### [EXTRACTED RECORDS]
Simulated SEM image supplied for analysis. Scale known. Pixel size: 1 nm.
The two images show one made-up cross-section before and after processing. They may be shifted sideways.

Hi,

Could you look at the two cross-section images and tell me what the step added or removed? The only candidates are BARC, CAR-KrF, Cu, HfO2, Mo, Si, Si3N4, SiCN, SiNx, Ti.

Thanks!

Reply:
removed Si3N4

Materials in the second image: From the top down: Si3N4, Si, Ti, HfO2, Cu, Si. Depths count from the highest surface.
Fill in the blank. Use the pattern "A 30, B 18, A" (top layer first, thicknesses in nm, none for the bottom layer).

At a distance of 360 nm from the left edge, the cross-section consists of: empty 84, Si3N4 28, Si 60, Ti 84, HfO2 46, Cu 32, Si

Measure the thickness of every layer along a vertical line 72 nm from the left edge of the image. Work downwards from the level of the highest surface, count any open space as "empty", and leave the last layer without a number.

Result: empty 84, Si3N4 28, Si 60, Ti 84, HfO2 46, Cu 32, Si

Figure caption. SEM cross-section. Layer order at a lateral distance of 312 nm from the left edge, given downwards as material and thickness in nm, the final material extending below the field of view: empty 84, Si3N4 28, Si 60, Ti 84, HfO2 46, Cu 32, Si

### [WORK TASK]
Word for word, restate the lines of the data above that fall between the line holding "Measure the thickness" and the line holding "Result: empty 84, Si3N4", inclusive, and no other lines.

### [WRITTEN SOLUTION]
Measure the thickness of every layer along a vertical line 72 nm from the left edge of the image. Work downwards from the level of the highest surface, count any open space as "empty", and leave the last layer without a number.

Result: empty 84, Si3N4 28, Si 60, Ti 84, HfO2 46, Cu 32, Si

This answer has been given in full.